### DATA RECORDS

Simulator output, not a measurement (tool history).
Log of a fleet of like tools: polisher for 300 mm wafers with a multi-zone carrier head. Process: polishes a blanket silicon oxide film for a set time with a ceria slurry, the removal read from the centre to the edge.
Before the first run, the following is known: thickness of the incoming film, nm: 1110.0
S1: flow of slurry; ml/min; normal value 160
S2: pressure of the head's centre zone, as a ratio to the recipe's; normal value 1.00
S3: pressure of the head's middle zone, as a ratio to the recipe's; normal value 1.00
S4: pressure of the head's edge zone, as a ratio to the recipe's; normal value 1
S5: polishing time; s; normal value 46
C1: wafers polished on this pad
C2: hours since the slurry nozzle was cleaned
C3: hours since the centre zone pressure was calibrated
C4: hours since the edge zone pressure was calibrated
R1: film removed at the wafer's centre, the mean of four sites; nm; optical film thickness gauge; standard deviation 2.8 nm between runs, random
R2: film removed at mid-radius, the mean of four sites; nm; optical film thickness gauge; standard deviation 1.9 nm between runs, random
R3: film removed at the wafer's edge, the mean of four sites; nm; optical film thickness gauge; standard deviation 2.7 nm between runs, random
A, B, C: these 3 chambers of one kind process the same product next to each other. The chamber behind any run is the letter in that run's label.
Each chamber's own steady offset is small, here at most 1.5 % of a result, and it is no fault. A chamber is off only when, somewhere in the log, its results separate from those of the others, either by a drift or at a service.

######

Set down the material above in full, keeping each line exactly as it is.

#### ANSWER AREA
Simulator output, not a measurement (tool history).
Log of a fleet of like tools: polisher for 300 mm wafers with a multi-zone carrier head. Process: polishes a blanket silicon oxide film for a set time with a ceria slurry, the removal read from the centre to the edge.
Before the first run, the following is known: thickness of the incoming film, nm: 1110.0
S1: flow of slurry; ml/min; normal value 160
S2: pressure of the head's centre zone, as a ratio to the recipe's; normal value 1.00
S3: pressure of the head's middle zone, as a ratio to the recipe's; normal value 1.00
S4: pressure of the head's edge zone, as a ratio to the recipe's; normal value 1
S5: polishing time; s; normal value 46
C1: wafers polished on this pad
C2: hours since the slurry nozzle was cleaned
C3: hours since the centre zone pressure was calibrated
C4: hours since the edge zone pressure was calibrated
R1: film removed at the wafer's centre, the mean of four sites; nm; optical film thickness gauge; standard deviation 2.8 nm between runs, random
R2: film removed at mid-radius, the mean of four sites; nm; optical film thickness gauge; standard deviation 1.9 nm between runs, random
R3: film removed at the wafer's edge, the mean of four sites; nm; optical film thickness gauge; standard deviation 2.7 nm between runs, random
A, B, C: these 3 chambers of one kind process the same product next to each other. The chamber behind any run is the letter in that run's label.
Each chamber's own steady offset is small, here at most 1.5 % of a result, and it is no fault. A chamber is off only when, somewhere in the log, its results separate from those of the others, either by a drift or at a service.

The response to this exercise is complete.